• **WORK REQUEST**
From the listing below, set down exactly the lines between the one holding "R1: film removed, the" and the one holding "Run 1, hour", inclusive. No other line is wanted.

• **RECORDED DATA**
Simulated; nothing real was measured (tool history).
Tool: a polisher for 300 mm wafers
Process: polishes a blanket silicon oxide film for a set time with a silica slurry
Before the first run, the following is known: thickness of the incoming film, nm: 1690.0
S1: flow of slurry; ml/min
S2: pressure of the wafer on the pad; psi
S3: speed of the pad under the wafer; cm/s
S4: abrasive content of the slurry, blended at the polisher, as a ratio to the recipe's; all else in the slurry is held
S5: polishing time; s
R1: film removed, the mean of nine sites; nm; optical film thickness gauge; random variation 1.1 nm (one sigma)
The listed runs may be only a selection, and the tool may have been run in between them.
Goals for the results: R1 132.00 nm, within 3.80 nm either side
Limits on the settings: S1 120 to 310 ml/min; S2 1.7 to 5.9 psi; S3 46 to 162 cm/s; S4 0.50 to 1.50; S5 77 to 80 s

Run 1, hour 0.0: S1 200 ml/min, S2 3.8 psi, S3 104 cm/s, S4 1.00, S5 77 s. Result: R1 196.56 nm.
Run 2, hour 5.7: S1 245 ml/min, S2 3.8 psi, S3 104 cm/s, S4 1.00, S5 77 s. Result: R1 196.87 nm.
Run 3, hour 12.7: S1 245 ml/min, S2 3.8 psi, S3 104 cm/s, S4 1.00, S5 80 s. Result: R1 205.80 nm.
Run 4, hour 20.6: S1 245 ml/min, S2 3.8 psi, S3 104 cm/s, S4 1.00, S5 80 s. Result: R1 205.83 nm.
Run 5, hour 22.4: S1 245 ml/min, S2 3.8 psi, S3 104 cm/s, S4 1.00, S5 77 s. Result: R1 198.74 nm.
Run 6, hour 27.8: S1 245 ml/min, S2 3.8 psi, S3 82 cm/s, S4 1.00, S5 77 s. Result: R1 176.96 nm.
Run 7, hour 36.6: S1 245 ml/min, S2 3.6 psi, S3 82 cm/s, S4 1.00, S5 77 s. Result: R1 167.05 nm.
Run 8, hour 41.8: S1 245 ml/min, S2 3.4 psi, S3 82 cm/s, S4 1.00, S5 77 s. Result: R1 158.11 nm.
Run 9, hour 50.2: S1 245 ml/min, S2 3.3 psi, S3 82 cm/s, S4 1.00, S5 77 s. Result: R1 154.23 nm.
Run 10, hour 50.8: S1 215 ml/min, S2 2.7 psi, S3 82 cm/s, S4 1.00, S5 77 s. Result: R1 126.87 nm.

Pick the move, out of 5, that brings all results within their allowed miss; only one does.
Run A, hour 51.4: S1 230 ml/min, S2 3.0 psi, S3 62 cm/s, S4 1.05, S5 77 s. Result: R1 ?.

• **TASK SOLUTION**
R1: film removed, the mean of nine sites; nm; optical film thickness gauge; random variation 1.1 nm (one sigma)
The listed runs may be only a selection, and the tool may have been run in between them.
Goals for the results: R1 132.00 nm, within 3.80 nm either side
Limits on the settings: S1 120 to 310 ml/min; S2 1.7 to 5.9 psi; S3 46 to 162 cm/s; S4 0.50 to 1.50; S5 77 to 80 s

Run 1, hour 0.0: S1 200 ml/min, S2 3.8 psi, S3 104 cm/s, S4 1.00, S5 77 s. Result: R1 196.56 nm.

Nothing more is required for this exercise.